──────────

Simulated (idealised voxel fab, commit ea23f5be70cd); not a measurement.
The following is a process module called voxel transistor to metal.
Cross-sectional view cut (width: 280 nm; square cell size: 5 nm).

──────────

EXERCISE: Print out the whole of the material above exactly as it stands.

PROBLEM SOLUTION:
Simulated (idealised voxel fab, commit ea23f5be70cd); not a measurement.
The following is a process module called voxel transistor to metal.
Cross-sectional view cut (width: 280 nm; square cell size: 5 nm).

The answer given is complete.